[Given entries — start]
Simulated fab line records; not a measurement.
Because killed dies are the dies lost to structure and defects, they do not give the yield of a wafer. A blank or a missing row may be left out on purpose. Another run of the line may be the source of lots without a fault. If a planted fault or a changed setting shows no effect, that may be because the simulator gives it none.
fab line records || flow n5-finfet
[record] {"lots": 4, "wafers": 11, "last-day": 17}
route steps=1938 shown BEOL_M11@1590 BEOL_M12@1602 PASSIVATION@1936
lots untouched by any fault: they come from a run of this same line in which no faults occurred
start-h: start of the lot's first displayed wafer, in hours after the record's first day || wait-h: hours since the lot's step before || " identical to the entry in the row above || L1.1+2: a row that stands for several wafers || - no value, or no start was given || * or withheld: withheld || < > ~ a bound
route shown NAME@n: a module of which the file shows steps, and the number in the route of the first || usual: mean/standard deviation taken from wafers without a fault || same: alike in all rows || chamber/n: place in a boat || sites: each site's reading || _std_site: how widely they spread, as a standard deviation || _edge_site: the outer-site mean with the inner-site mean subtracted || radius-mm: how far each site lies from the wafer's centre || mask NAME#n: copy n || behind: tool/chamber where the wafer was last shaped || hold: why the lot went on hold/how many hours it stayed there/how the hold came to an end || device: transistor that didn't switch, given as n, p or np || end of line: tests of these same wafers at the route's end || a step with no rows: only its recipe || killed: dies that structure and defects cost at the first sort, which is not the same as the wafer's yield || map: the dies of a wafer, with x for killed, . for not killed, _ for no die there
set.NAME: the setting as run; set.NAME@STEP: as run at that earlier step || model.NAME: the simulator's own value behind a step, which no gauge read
[Given entries — finish]

Work order:
Where the line holding "lots untouched by" appears in the listing above, start reproducing exactly, and end with the line holding "route shown NAME@n: a".

Expected answer:
lots untouched by any fault: they come from a run of this same line in which no faults occurred
start-h: start of the lot's first displayed wafer, in hours after the record's first day || wait-h: hours since the lot's step before || " identical to the entry in the row above || L1.1+2: a row that stands for several wafers || - no value, or no start was given || * or withheld: withheld || < > ~ a bound
route shown NAME@n: a module of which the file shows steps, and the number in the route of the first || usual: mean/standard deviation taken from wafers without a fault || same: alike in all rows || chamber/n: place in a boat || sites: each site's reading || _std_site: how widely they spread, as a standard deviation || _edge_site: the outer-site mean with the inner-site mean subtracted || radius-mm: how far each site lies from the wafer's centre || mask NAME#n: copy n || behind: tool/chamber where the wafer was last shaped || hold: why the lot went on hold/how many hours it stayed there/how the hold came to an end || device: transistor that didn't switch, given as n, p or np || end of line: tests of these same wafers at the route's end || a step with no rows: only its recipe || killed: dies that structure and defects cost at the first sort, which is not the same as the wafer's yield || map: the dies of a wafer, with x for killed, . for not killed, _ for no die there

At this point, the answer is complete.